Supplied data Block Start

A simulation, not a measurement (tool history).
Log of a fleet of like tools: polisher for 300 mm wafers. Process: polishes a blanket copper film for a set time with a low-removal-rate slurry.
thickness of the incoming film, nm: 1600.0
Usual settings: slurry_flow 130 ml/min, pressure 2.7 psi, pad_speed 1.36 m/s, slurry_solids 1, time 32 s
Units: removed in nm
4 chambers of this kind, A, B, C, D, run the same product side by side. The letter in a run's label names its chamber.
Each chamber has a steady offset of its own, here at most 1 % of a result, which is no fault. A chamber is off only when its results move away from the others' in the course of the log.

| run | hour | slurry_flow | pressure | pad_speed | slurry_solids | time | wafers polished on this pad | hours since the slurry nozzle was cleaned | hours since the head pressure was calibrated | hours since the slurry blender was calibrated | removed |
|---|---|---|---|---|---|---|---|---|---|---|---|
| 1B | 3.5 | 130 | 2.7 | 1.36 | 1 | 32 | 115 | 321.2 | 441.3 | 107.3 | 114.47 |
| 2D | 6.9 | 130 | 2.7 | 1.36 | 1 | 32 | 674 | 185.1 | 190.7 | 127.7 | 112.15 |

Supplied data Block End

→ **Brief**: Please print, exactly and with nothing else, the lines from the first line of the entries through the line containing "Each chamber has".

→ **Your response**:
A simulation, not a measurement (tool history).
Log of a fleet of like tools: polisher for 300 mm wafers. Process: polishes a blanket copper film for a set time with a low-removal-rate slurry.
thickness of the incoming film, nm: 1600.0
Usual settings: slurry_flow 130 ml/min, pressure 2.7 psi, pad_speed 1.36 m/s, slurry_solids 1, time 32 s
Units: removed in nm
4 chambers of this kind, A, B, C, D, run the same product side by side. The letter in a run's label names its chamber.
Each chamber has a steady offset of its own, here at most 1 % of a result, which is no fault. A chamber is off only when its results move away from the others' in the course of the log.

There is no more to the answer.